_Provided records_
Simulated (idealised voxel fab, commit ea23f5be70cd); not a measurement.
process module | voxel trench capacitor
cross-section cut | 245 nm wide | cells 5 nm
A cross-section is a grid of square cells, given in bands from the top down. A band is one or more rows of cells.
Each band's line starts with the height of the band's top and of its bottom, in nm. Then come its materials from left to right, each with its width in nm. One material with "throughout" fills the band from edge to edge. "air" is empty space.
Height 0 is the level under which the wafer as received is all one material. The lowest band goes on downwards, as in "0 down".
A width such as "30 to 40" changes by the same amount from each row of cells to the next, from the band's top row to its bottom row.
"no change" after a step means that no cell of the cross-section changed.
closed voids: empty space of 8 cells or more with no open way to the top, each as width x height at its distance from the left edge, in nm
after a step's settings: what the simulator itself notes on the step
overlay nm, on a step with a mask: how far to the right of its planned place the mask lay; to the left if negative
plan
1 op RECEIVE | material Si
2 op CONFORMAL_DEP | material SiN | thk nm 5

_Requirement_
Output the entire listing precisely as it stands.

_Exercise output_
Simulated (idealised voxel fab, commit ea23f5be70cd); not a measurement.
process module | voxel trench capacitor
cross-section cut | 245 nm wide | cells 5 nm
A cross-section is a grid of square cells, given in bands from the top down. A band is one or more rows of cells.
Each band's line starts with the height of the band's top and of its bottom, in nm. Then come its materials from left to right, each with its width in nm. One material with "throughout" fills the band from edge to edge. "air" is empty space.
Height 0 is the level under which the wafer as received is all one material. The lowest band goes on downwards, as in "0 down".
A width such as "30 to 40" changes by the same amount from each row of cells to the next, from the band's top row to its bottom row.
"no change" after a step means that no cell of the cross-section changed.
closed voids: empty space of 8 cells or more with no open way to the top, each as width x height at its distance from the left edge, in nm
after a step's settings: what the simulator itself notes on the step
overlay nm, on a step with a mask: how far to the right of its planned place the mask lay; to the left if negative
plan
1 op RECEIVE | material Si
2 op CONFORMAL_DEP | material SiN | thk nm 5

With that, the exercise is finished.